> _DATA FOR ANALYSIS_
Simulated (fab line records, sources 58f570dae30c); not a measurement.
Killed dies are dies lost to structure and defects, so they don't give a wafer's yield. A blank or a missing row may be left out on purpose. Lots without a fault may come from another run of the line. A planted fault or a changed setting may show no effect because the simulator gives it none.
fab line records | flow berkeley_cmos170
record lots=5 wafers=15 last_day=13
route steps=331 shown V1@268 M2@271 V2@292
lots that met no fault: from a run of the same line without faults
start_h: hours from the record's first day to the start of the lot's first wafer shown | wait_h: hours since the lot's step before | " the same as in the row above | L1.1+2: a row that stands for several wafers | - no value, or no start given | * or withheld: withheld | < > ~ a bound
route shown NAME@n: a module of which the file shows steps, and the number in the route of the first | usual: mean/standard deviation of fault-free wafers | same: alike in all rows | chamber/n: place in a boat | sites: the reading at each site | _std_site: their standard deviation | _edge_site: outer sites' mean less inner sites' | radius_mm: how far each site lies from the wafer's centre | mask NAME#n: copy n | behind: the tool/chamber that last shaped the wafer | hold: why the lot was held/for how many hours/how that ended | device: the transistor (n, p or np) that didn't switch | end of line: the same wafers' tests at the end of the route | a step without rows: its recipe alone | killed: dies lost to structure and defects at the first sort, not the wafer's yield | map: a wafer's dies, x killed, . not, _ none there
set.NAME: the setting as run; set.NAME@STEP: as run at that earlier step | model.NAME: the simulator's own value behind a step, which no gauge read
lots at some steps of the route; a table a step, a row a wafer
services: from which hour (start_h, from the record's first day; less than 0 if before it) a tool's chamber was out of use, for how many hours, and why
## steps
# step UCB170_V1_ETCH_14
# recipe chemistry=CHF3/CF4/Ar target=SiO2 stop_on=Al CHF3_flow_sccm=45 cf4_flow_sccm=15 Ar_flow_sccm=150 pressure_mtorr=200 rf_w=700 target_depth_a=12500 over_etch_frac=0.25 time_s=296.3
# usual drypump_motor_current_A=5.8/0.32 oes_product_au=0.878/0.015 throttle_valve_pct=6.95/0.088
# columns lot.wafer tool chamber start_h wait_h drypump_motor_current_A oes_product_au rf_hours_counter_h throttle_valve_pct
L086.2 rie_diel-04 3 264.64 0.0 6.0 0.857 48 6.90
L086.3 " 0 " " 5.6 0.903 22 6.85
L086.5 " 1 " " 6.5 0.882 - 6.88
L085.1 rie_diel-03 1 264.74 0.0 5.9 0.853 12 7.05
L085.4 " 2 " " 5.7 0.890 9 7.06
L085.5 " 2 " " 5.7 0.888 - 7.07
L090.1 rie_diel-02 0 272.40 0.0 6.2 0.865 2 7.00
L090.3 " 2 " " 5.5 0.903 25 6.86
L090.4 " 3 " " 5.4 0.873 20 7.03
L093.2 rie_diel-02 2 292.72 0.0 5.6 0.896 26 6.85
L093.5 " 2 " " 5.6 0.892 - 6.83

> _EXERCISE_
In the listing above, find the line with "0.903 22 6.85" and the line with "0.873 20 7.03"; set down exactly those two lines and every line between them, nothing more.

> _WORKED SOLUTION_
L086.3 " 0 " " 5.6 0.903 22 6.85
L086.5 " 1 " " 6.5 0.882 - 6.88
L085.1 rie_diel-03 1 264.74 0.0 5.9 0.853 12 7.05
L085.4 " 2 " " 5.7 0.890 9 7.06
L085.5 " 2 " " 5.7 0.888 - 7.07
L090.1 rie_diel-02 0 272.40 0.0 6.2 0.865 2 7.00
L090.3 " 2 " " 5.5 0.903 25 6.86
L090.4 " 3 " " 5.4 0.873 20 7.03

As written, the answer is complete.